Return the full listing exactly as it is written.

:: Material supplied ::
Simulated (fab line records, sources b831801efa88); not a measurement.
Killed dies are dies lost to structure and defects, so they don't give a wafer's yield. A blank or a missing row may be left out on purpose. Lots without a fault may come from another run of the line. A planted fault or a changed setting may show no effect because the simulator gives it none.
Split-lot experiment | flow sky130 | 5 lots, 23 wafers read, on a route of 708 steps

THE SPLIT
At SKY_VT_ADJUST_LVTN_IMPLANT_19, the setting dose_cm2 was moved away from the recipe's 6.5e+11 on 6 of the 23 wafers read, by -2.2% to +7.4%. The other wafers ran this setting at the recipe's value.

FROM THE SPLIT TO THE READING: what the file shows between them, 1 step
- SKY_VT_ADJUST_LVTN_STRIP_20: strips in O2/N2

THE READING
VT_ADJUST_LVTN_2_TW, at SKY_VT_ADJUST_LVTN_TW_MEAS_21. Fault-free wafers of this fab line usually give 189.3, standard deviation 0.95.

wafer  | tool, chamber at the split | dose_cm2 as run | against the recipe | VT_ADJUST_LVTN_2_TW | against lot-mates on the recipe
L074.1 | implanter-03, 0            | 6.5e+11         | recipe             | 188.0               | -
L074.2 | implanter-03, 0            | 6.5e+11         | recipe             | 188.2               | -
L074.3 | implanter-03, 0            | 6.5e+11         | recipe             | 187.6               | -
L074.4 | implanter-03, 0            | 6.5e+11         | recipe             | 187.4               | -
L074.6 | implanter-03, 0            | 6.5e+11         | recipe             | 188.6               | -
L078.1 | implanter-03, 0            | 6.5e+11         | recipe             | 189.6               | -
:::

**Exercise result**
Simulated (fab line records, sources b831801efa88); not a measurement.
Killed dies are dies lost to structure and defects, so they don't give a wafer's yield. A blank or a missing row may be left out on purpose. Lots without a fault may come from another run of the line. A planted fault or a changed setting may show no effect because the simulator gives it none.
Split-lot experiment | flow sky130 | 5 lots, 23 wafers read, on a route of 708 steps

THE SPLIT
At SKY_VT_ADJUST_LVTN_IMPLANT_19, the setting dose_cm2 was moved away from the recipe's 6.5e+11 on 6 of the 23 wafers read, by -2.2% to +7.4%. The other wafers ran this setting at the recipe's value.

FROM THE SPLIT TO THE READING: what the file shows between them, 1 step
- SKY_VT_ADJUST_LVTN_STRIP_20: strips in O2/N2

THE READING
VT_ADJUST_LVTN_2_TW, at SKY_VT_ADJUST_LVTN_TW_MEAS_21. Fault-free wafers of this fab line usually give 189.3, standard deviation 0.95.

wafer  | tool, chamber at the split | dose_cm2 as run | against the recipe | VT_ADJUST_LVTN_2_TW | against lot-mates on the recipe
L074.1 | implanter-03, 0            | 6.5e+11         | recipe             | 188.0               | -
L074.2 | implanter-03, 0            | 6.5e+11         | recipe             | 188.2               | -
L074.3 | implanter-03, 0            | 6.5e+11         | recipe             | 187.6               | -
L074.4 | implanter-03, 0            | 6.5e+11         | recipe             | 187.4               | -
L074.6 | implanter-03, 0            | 6.5e+11         | recipe             | 188.6               | -
L078.1 | implanter-03, 0            | 6.5e+11         | recipe             | 189.6               | -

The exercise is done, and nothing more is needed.